**Listed entries:**
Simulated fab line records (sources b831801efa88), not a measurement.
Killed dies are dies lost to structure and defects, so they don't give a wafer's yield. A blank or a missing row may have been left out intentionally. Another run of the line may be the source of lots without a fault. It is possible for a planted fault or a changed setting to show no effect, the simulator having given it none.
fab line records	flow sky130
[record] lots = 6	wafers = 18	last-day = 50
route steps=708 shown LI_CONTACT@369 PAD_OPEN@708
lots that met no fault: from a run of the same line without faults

**Work instruction:**
Each line of the data is to be transcribed exactly, with nothing left out.

**Task output:**
Simulated fab line records (sources b831801efa88), not a measurement.
Killed dies are dies lost to structure and defects, so they don't give a wafer's yield. A blank or a missing row may have been left out intentionally. Another run of the line may be the source of lots without a fault. It is possible for a planted fault or a changed setting to show no effect, the simulator having given it none.
fab line records	flow sky130
[record] lots = 6	wafers = 18	last-day = 50
route steps=708 shown LI_CONTACT@369 PAD_OPEN@708
lots that met no fault: from a run of the same line without faults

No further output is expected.